Requirement
Please transcribe the data that follows exactly, from its first line through the line that contains "Reading taken at the split's own step.".

Entries shown
::::::

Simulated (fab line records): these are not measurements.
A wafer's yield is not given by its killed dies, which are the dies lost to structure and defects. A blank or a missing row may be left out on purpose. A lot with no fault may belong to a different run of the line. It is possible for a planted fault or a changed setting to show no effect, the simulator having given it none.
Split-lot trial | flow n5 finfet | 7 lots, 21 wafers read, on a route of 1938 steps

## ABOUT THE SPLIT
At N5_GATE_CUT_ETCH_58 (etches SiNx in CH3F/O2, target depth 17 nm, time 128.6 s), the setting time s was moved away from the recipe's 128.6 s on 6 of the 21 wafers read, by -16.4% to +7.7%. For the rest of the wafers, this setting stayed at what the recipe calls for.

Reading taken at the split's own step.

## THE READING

::::::

Task result
Simulated (fab line records): these are not measurements.
A wafer's yield is not given by its killed dies, which are the dies lost to structure and defects. A blank or a missing row may be left out on purpose. A lot with no fault may belong to a different run of the line. It is possible for a planted fault or a changed setting to show no effect, the simulator having given it none.
Split-lot trial | flow n5 finfet | 7 lots, 21 wafers read, on a route of 1938 steps

## ABOUT THE SPLIT
At N5_GATE_CUT_ETCH_58 (etches SiNx in CH3F/O2, target depth 17 nm, time 128.6 s), the setting time s was moved away from the recipe's 128.6 s on 6 of the 21 wafers read, by -16.4% to +7.7%. For the rest of the wafers, this setting stayed at what the recipe calls for.

Reading taken at the split's own step.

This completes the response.